**WORK TASK:** A word-for-word restatement of all the records is the required answer.

══════════

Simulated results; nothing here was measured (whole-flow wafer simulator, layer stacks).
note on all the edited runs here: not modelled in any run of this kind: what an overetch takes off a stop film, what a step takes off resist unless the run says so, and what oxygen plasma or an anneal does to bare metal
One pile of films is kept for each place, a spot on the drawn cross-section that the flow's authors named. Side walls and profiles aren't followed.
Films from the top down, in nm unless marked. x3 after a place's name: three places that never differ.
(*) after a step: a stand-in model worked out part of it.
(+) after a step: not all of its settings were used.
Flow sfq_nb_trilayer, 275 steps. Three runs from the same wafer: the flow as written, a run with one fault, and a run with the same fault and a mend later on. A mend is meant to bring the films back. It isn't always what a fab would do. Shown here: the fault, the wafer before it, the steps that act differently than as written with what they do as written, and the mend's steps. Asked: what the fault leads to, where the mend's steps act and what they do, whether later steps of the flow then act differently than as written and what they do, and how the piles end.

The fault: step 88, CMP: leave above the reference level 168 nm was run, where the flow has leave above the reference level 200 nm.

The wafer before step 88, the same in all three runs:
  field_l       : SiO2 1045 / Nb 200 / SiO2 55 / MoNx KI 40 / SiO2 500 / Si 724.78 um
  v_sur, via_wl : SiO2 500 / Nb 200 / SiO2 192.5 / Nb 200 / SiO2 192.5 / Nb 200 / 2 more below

══════════

**RESULT:**
Simulated results; nothing here was measured (whole-flow wafer simulator, layer stacks).
note on all the edited runs here: not modelled in any run of this kind: what an overetch takes off a stop film, what a step takes off resist unless the run says so, and what oxygen plasma or an anneal does to bare metal
One pile of films is kept for each place, a spot on the drawn cross-section that the flow's authors named. Side walls and profiles aren't followed.
Films from the top down, in nm unless marked. x3 after a place's name: three places that never differ.
(*) after a step: a stand-in model worked out part of it.
(+) after a step: not all of its settings were used.
Flow sfq_nb_trilayer, 275 steps. Three runs from the same wafer: the flow as written, a run with one fault, and a run with the same fault and a mend later on. A mend is meant to bring the films back. It isn't always what a fab would do. Shown here: the fault, the wafer before it, the steps that act differently than as written with what they do as written, and the mend's steps. Asked: what the fault leads to, where the mend's steps act and what they do, whether later steps of the flow then act differently than as written and what they do, and how the piles end.

The fault: step 88, CMP: leave above the reference level 168 nm was run, where the flow has leave above the reference level 200 nm.

The wafer before step 88, the same in all three runs:
  field_l       : SiO2 1045 / Nb 200 / SiO2 55 / MoNx KI 40 / SiO2 500 / Si 724.78 um
  v_sur, via_wl : SiO2 500 / Nb 200 / SiO2 192.5 / Nb 200 / SiO2 192.5 / Nb 200 / 2 more below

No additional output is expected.